- Opening Delimiter -
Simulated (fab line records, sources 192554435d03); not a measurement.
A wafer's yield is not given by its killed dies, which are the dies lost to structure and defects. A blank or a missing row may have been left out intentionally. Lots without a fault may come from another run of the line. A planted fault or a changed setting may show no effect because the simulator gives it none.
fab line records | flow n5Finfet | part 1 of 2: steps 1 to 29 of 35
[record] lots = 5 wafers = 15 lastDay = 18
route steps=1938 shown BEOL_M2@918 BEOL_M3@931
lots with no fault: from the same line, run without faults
- Closing Delimiter -

All the entries are to be reproduced verbatim.

▸ **REPLY**
Simulated (fab line records, sources 192554435d03); not a measurement.
A wafer's yield is not given by its killed dies, which are the dies lost to structure and defects. A blank or a missing row may have been left out intentionally. Lots without a fault may come from another run of the line. A planted fault or a changed setting may show no effect because the simulator gives it none.
fab line records | flow n5Finfet | part 1 of 2: steps 1 to 29 of 35
[record] lots = 5 wafers = 15 lastDay = 18
route steps=1938 shown BEOL_M2@918 BEOL_M3@931
lots with no fault: from the same line, run without faults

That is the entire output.